Below are records; reproduce exactly the lines from the first through the one containing "Reviewer comment: The".

#### RECORD SET

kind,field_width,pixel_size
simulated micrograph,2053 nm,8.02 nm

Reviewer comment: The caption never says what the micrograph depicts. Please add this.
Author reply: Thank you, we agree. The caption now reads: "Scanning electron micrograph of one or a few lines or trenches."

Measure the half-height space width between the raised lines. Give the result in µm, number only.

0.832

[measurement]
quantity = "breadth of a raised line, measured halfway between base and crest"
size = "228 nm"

########

- _EXERCISE SOLUTION_:
kind,field_width,pixel_size
simulated micrograph,2053 nm,8.02 nm

Reviewer comment: The caption never says what the micrograph depicts. Please add this.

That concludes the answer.